_Recorded data_
┌────────
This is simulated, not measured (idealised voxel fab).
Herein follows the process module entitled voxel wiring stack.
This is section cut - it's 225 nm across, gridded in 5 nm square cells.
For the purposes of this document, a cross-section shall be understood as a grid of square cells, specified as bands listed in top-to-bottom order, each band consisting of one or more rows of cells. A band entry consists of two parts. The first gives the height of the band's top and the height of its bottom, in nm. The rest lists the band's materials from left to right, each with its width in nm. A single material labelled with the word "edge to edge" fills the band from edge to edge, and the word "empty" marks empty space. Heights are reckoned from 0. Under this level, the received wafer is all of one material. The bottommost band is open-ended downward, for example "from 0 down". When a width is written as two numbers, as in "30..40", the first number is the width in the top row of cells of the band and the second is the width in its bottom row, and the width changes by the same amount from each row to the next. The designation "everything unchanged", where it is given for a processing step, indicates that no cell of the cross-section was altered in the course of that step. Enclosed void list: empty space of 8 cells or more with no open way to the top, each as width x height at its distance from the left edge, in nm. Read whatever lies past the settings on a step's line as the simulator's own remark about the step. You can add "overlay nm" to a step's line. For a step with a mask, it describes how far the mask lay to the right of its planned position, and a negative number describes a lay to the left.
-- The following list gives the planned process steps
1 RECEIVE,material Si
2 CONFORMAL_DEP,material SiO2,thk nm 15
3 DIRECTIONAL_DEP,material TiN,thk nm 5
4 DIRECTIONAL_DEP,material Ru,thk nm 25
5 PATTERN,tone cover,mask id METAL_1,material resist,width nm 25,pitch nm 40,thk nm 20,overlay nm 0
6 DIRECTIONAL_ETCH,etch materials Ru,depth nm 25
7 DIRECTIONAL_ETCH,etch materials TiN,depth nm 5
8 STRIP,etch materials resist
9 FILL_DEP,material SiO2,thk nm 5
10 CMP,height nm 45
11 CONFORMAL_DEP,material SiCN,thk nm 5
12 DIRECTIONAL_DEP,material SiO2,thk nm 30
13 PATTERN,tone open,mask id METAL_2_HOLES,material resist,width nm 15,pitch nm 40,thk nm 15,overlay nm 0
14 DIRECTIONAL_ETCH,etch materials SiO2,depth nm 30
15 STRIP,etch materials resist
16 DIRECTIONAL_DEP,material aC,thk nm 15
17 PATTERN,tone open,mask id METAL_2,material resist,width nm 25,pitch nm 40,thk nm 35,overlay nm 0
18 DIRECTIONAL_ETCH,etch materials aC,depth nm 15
└────────

_Activity_
Give the lines again, exactly as they stand, from the beginning of the data through the line with "2 CONFORMAL_DEP,material SiO2,thk nm 15".

_Your response_
This is simulated, not measured (idealised voxel fab).
Herein follows the process module entitled voxel wiring stack.
This is section cut - it's 225 nm across, gridded in 5 nm square cells.
For the purposes of this document, a cross-section shall be understood as a grid of square cells, specified as bands listed in top-to-bottom order, each band consisting of one or more rows of cells. A band entry consists of two parts. The first gives the height of the band's top and the height of its bottom, in nm. The rest lists the band's materials from left to right, each with its width in nm. A single material labelled with the word "edge to edge" fills the band from edge to edge, and the word "empty" marks empty space. Heights are reckoned from 0. Under this level, the received wafer is all of one material. The bottommost band is open-ended downward, for example "from 0 down". When a width is written as two numbers, as in "30..40", the first number is the width in the top row of cells of the band and the second is the width in its bottom row, and the width changes by the same amount from each row to the next. The designation "everything unchanged", where it is given for a processing step, indicates that no cell of the cross-section was altered in the course of that step. Enclosed void list: empty space of 8 cells or more with no open way to the top, each as width x height at its distance from the left edge, in nm. Read whatever lies past the settings on a step's line as the simulator's own remark about the step. You can add "overlay nm" to a step's line. For a step with a mask, it describes how far the mask lay to the right of its planned position, and a negative number describes a lay to the left.
-- The following list gives the planned process steps
1 RECEIVE,material Si
2 CONFORMAL_DEP,material SiO2,thk nm 15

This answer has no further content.